● **Exercise**
The data that follows is to be given again, exactly as written.

● **Listed entries**
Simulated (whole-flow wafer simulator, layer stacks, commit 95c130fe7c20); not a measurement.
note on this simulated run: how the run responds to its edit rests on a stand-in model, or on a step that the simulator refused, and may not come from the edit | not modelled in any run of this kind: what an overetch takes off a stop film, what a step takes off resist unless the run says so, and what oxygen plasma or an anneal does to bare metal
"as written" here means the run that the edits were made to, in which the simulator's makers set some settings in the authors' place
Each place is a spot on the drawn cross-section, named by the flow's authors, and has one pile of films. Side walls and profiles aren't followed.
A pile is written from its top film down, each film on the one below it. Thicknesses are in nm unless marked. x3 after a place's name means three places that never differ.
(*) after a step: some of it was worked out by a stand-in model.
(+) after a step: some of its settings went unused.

● **Your response**
Simulated (whole-flow wafer simulator, layer stacks, commit 95c130fe7c20); not a measurement.
note on this simulated run: how the run responds to its edit rests on a stand-in model, or on a step that the simulator refused, and may not come from the edit | not modelled in any run of this kind: what an overetch takes off a stop film, what a step takes off resist unless the run says so, and what oxygen plasma or an anneal does to bare metal
"as written" here means the run that the edits were made to, in which the simulator's makers set some settings in the authors' place
Each place is a spot on the drawn cross-section, named by the flow's authors, and has one pile of films. Side walls and profiles aren't followed.
A pile is written from its top film down, each film on the one below it. Thicknesses are in nm unless marked. x3 after a place's name means three places that never differ.
(*) after a step: some of it was worked out by a stand-in model.
(+) after a step: some of its settings went unused.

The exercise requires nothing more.